→ **Dataset extract**:
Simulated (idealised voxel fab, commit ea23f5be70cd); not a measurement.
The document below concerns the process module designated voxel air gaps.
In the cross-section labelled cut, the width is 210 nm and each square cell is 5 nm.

→ **Requirement**: Word for word, extract all the records.

→ **Answer area**:
Simulated (idealised voxel fab, commit ea23f5be70cd); not a measurement.
The document below concerns the process module designated voxel air gaps.
In the cross-section labelled cut, the width is 210 nm and each square cell is 5 nm.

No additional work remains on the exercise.